- _Brief_: Exactly the lines from the opening of the data through the line containing "I1: incoming film thickness, nm" should be reproduced, please, with nothing added.

START Given entries

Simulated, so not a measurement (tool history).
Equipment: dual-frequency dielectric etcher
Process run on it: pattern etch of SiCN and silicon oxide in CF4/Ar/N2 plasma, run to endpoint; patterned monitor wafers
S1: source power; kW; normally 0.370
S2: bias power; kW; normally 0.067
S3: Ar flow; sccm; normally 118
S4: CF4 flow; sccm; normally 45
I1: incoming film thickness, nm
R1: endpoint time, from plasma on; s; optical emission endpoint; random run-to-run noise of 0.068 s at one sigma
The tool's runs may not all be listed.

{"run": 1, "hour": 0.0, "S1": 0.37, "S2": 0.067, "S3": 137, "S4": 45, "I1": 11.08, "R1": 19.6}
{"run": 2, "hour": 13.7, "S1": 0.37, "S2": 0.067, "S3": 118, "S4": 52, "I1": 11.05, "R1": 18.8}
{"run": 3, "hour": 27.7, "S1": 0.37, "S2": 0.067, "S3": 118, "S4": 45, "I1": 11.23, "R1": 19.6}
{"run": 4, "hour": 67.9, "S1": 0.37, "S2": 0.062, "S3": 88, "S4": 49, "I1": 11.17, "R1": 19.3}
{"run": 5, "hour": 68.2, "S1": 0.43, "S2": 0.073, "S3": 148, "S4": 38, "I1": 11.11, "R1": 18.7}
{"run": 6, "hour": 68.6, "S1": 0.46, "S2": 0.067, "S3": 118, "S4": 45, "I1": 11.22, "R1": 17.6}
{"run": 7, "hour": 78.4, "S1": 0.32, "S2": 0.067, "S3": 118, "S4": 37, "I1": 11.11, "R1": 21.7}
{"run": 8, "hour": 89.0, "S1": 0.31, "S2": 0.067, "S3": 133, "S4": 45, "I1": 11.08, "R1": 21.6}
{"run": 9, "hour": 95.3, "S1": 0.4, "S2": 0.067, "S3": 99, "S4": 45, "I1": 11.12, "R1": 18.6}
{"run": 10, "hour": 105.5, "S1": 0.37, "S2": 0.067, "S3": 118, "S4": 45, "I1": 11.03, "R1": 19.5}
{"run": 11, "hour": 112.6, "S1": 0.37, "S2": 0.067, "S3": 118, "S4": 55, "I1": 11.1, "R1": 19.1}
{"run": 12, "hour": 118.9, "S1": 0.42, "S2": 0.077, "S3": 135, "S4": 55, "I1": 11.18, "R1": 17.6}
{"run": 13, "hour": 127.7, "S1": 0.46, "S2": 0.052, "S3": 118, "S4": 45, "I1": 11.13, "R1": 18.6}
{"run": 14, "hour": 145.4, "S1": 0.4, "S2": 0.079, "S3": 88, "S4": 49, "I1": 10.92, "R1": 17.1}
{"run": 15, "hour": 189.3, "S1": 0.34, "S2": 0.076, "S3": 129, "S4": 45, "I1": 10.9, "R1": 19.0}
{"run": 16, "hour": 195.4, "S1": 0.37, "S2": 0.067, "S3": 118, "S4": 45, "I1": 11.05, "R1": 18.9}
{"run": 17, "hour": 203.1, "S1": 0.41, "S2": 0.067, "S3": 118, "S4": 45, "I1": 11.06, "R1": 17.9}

END Given entries

- _Worked solution_:
Simulated, so not a measurement (tool history).
Equipment: dual-frequency dielectric etcher
Process run on it: pattern etch of SiCN and silicon oxide in CF4/Ar/N2 plasma, run to endpoint; patterned monitor wafers
S1: source power; kW; normally 0.370
S2: bias power; kW; normally 0.067
S3: Ar flow; sccm; normally 118
S4: CF4 flow; sccm; normally 45
I1: incoming film thickness, nm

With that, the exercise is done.